Data records:
--- START ---

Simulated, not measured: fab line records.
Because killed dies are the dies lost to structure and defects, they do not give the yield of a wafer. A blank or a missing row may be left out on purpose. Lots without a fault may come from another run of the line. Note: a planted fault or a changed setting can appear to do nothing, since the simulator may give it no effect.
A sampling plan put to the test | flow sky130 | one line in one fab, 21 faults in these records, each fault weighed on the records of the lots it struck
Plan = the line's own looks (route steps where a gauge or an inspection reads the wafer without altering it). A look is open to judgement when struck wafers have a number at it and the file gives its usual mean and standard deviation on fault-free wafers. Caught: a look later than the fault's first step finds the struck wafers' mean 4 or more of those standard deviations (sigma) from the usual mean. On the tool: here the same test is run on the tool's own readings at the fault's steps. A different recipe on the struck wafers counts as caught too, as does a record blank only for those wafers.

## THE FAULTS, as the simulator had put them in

--- END ---

The response should reproduce every entry above exactly.

Simulated, not measured: fab line records.
Because killed dies are the dies lost to structure and defects, they do not give the yield of a wafer. A blank or a missing row may be left out on purpose. Lots without a fault may come from another run of the line. Note: a planted fault or a changed setting can appear to do nothing, since the simulator may give it no effect.
A sampling plan put to the test | flow sky130 | one line in one fab, 21 faults in these records, each fault weighed on the records of the lots it struck
Plan = the line's own looks (route steps where a gauge or an inspection reads the wafer without altering it). A look is open to judgement when struck wafers have a number at it and the file gives its usual mean and standard deviation on fault-free wafers. Caught: a look later than the fault's first step finds the struck wafers' mean 4 or more of those standard deviations (sigma) from the usual mean. On the tool: here the same test is run on the tool's own readings at the fault's steps. A different recipe on the struck wafers counts as caught too, as does a record blank only for those wafers.

## THE FAULTS, as the simulator had put them in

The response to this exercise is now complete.